> [Data to examine]:
------------------------------------------------------------------------

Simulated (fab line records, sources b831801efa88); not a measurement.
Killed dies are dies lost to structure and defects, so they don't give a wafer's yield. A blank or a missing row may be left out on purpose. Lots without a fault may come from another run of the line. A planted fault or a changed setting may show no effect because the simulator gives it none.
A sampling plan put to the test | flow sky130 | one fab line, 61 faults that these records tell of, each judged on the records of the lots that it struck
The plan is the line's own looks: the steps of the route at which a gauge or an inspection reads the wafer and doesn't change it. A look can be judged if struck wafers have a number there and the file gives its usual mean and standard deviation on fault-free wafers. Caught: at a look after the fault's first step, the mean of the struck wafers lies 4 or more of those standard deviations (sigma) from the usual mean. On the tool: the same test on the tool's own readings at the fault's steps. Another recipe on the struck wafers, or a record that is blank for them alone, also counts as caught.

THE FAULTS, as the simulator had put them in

------------------------------------------------------------------------

> [Work order]: Reproduce exactly the lines from the beginning of the entries above up to and including the line that contains "The plan is".

> [Written reply]:
Simulated (fab line records, sources b831801efa88); not a measurement.
Killed dies are dies lost to structure and defects, so they don't give a wafer's yield. A blank or a missing row may be left out on purpose. Lots without a fault may come from another run of the line. A planted fault or a changed setting may show no effect because the simulator gives it none.
A sampling plan put to the test | flow sky130 | one fab line, 61 faults that these records tell of, each judged on the records of the lots that it struck
The plan is the line's own looks: the steps of the route at which a gauge or an inspection reads the wafer and doesn't change it. A look can be judged if struck wafers have a number there and the file gives its usual mean and standard deviation on fault-free wafers. Caught: at a look after the fault's first step, the mean of the struck wafers lies 4 or more of those standard deviations (sigma) from the usual mean. On the tool: the same test on the tool's own readings at the fault's steps. Another recipe on the struck wafers, or a record that is blank for them alone, also counts as caught.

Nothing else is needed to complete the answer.